[Data records]:
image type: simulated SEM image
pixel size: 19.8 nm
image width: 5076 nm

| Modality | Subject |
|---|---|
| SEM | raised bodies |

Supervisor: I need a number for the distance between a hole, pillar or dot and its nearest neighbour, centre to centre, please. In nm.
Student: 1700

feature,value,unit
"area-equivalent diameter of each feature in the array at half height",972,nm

[Required action]: Restate word for word the entries above from the line with "raised bodies |" through the line with "feature,value,unit", inclusive, leaving out everything else.

[Your solution]:
| SEM | raised bodies |

Supervisor: I need a number for the distance between a hole, pillar or dot and its nearest neighbour, centre to centre, please. In nm.
Student: 1700

feature,value,unit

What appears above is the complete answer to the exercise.